_Records shown_
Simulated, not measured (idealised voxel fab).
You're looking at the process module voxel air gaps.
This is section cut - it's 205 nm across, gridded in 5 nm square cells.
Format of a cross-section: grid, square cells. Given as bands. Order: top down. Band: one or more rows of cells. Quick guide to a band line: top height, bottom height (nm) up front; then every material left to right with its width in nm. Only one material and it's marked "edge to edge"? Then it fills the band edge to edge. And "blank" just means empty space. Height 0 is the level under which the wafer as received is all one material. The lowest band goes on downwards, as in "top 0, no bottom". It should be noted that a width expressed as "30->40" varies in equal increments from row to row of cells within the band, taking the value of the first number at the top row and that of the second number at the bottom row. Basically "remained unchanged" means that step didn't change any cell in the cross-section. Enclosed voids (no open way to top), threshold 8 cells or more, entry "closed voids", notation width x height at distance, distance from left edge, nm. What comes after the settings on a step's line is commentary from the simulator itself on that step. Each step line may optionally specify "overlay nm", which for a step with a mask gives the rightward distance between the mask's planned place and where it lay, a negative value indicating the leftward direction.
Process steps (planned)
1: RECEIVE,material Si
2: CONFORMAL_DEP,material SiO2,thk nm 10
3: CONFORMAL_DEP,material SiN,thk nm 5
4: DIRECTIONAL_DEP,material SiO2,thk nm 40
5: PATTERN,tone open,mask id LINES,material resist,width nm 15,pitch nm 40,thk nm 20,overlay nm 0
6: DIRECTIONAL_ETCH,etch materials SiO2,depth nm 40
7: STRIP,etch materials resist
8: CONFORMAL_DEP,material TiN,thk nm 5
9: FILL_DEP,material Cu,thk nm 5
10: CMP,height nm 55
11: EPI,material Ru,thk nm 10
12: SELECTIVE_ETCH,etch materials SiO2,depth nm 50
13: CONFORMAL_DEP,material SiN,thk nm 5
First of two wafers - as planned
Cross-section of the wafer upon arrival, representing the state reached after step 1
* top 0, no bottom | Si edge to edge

_Assigned task_
Give an exact copy of the lines above, from the top of the records to the line that contains "This is section", taking in both ends.

_Response area_
Simulated, not measured (idealised voxel fab).
You're looking at the process module voxel air gaps.
This is section cut - it's 205 nm across, gridded in 5 nm square cells.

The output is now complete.